INFORMATION GIVEN.
++++++++++
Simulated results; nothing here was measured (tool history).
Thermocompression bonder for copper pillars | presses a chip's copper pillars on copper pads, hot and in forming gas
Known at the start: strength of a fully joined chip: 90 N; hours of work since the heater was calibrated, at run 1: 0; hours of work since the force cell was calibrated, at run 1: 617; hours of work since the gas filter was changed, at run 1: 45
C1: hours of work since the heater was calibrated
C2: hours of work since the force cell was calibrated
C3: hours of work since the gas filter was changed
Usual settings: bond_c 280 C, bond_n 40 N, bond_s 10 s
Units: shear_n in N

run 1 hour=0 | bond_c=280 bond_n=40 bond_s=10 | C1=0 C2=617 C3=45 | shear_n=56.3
++++++++++

ACTIVITY. Every line of the listing needs to be written out exactly.

RESPONSE BOX.
Simulated results; nothing here was measured (tool history).
Thermocompression bonder for copper pillars | presses a chip's copper pillars on copper pads, hot and in forming gas
Known at the start: strength of a fully joined chip: 90 N; hours of work since the heater was calibrated, at run 1: 0; hours of work since the force cell was calibrated, at run 1: 617; hours of work since the gas filter was changed, at run 1: 45
C1: hours of work since the heater was calibrated
C2: hours of work since the force cell was calibrated
C3: hours of work since the gas filter was changed
Usual settings: bond_c 280 C, bond_n 40 N, bond_s 10 s
Units: shear_n in N

run 1 hour=0 | bond_c=280 bond_n=40 bond_s=10 | C1=0 C2=617 C3=45 | shear_n=56.3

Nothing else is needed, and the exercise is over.